▶ **Task item**
Once the records have been read, set every one down as it stands.

-- -- --

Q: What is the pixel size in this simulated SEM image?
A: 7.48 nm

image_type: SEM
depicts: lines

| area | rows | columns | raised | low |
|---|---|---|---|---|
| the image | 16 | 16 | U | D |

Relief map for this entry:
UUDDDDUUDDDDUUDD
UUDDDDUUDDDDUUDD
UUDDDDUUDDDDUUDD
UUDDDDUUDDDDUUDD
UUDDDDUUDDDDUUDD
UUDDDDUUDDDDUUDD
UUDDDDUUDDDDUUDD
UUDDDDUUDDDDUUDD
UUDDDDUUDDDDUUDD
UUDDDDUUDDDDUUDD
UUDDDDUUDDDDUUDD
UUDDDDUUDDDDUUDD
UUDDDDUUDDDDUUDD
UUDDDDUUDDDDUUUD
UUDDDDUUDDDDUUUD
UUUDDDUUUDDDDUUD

-- -- --

▶ **Your response**
Q: What is the pixel size in this simulated SEM image?
A: 7.48 nm

image_type: SEM
depicts: lines

| area | rows | columns | raised | low |
|---|---|---|---|---|
| the image | 16 | 16 | U | D |

Relief map for this entry:
UUDDDDUUDDDDUUDD
UUDDDDUUDDDDUUDD
UUDDDDUUDDDDUUDD
UUDDDDUUDDDDUUDD
UUDDDDUUDDDDUUDD
UUDDDDUUDDDDUUDD
UUDDDDUUDDDDUUDD
UUDDDDUUDDDDUUDD
UUDDDDUUDDDDUUDD
UUDDDDUUDDDDUUDD
UUDDDDUUDDDDUUDD
UUDDDDUUDDDDUUDD
UUDDDDUUDDDDUUDD
UUDDDDUUDDDDUUUD
UUDDDDUUDDDDUUUD
UUUDDDUUUDDDDUUD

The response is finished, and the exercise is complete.